▸ Data shown:
>>>

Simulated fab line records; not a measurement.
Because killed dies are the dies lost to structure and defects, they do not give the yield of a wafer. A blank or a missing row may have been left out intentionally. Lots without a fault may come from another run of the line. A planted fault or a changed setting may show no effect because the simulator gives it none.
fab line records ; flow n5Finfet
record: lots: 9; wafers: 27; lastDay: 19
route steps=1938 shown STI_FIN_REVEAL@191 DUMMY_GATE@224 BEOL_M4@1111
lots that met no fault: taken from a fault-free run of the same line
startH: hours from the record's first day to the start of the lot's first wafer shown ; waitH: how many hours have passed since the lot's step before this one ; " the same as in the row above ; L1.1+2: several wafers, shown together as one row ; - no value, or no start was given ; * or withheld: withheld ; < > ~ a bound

<<<

▸ Work item: Could you print the material above once more, exactly as it stands?

▸ Solution:
Simulated fab line records; not a measurement.
Because killed dies are the dies lost to structure and defects, they do not give the yield of a wafer. A blank or a missing row may have been left out intentionally. Lots without a fault may come from another run of the line. A planted fault or a changed setting may show no effect because the simulator gives it none.
fab line records ; flow n5Finfet
record: lots: 9; wafers: 27; lastDay: 19
route steps=1938 shown STI_FIN_REVEAL@191 DUMMY_GATE@224 BEOL_M4@1111
lots that met no fault: taken from a fault-free run of the same line
startH: hours from the record's first day to the start of the lot's first wafer shown ; waitH: how many hours have passed since the lot's step before this one ; " the same as in the row above ; L1.1+2: several wafers, shown together as one row ; - no value, or no start was given ; * or withheld: withheld ; < > ~ a bound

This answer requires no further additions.